- **Brief**
Look through the data below for the line with "12 | STRIP |", and transcribe it exactly together with each line after it up to and including the line with "39 | PEB | i-line resist, 115 C, 90 s". Give nothing else.

=== Section Start ===

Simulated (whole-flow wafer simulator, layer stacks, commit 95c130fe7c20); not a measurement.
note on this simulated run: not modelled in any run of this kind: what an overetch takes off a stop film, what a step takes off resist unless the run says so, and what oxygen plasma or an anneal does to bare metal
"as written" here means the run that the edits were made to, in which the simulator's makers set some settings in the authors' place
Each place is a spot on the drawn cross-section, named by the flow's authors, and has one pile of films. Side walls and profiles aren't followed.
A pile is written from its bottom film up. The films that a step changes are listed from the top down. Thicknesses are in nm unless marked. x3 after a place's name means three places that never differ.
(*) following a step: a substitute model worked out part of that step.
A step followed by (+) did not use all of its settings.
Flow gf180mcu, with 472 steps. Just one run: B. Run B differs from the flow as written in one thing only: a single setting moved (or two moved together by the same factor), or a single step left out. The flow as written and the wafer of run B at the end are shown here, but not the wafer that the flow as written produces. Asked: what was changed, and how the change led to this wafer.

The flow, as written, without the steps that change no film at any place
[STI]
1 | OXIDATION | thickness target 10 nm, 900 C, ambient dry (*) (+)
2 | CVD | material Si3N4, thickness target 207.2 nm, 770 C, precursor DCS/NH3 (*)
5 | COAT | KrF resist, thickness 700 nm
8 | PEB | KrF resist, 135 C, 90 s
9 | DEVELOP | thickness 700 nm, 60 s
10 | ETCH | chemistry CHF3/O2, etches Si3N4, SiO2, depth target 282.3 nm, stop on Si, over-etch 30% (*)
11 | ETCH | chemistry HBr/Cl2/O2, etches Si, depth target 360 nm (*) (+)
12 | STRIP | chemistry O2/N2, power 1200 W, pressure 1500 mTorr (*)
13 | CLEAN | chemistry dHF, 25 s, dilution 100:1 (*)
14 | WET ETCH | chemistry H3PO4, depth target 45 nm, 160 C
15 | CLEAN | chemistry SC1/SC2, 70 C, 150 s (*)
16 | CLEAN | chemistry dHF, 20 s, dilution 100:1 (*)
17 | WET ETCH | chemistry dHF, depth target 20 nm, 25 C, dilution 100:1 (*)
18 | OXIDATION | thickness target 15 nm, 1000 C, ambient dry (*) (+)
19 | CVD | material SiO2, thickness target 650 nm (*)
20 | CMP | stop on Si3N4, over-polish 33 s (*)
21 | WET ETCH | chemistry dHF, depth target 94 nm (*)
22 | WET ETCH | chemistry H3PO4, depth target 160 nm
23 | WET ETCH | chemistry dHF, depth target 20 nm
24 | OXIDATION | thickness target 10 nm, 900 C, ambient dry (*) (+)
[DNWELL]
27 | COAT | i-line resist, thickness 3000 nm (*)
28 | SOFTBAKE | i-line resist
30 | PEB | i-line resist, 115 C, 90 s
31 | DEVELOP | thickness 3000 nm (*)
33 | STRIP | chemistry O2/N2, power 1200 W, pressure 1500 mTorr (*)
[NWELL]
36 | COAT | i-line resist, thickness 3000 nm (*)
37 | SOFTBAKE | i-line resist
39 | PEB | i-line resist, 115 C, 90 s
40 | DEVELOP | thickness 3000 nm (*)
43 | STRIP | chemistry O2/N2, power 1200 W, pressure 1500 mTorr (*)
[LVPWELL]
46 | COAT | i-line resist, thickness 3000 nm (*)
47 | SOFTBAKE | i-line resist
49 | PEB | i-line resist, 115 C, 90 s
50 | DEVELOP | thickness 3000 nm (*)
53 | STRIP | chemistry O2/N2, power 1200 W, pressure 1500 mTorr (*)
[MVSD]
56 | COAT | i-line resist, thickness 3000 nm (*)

=== Section End ===

- **Exercise solution**
12 | STRIP | chemistry O2/N2, power 1200 W, pressure 1500 mTorr (*)
13 | CLEAN | chemistry dHF, 25 s, dilution 100:1 (*)
14 | WET ETCH | chemistry H3PO4, depth target 45 nm, 160 C
15 | CLEAN | chemistry SC1/SC2, 70 C, 150 s (*)
16 | CLEAN | chemistry dHF, 20 s, dilution 100:1 (*)
17 | WET ETCH | chemistry dHF, depth target 20 nm, 25 C, dilution 100:1 (*)
18 | OXIDATION | thickness target 15 nm, 1000 C, ambient dry (*) (+)
19 | CVD | material SiO2, thickness target 650 nm (*)
20 | CMP | stop on Si3N4, over-polish 33 s (*)
21 | WET ETCH | chemistry dHF, depth target 94 nm (*)
22 | WET ETCH | chemistry H3PO4, depth target 160 nm
23 | WET ETCH | chemistry dHF, depth target 20 nm
24 | OXIDATION | thickness target 10 nm, 900 C, ambient dry (*) (+)
[DNWELL]
27 | COAT | i-line resist, thickness 3000 nm (*)
28 | SOFTBAKE | i-line resist
30 | PEB | i-line resist, 115 C, 90 s
31 | DEVELOP | thickness 3000 nm (*)
33 | STRIP | chemistry O2/N2, power 1200 W, pressure 1500 mTorr (*)
[NWELL]
36 | COAT | i-line resist, thickness 3000 nm (*)
37 | SOFTBAKE | i-line resist
39 | PEB | i-line resist, 115 C, 90 s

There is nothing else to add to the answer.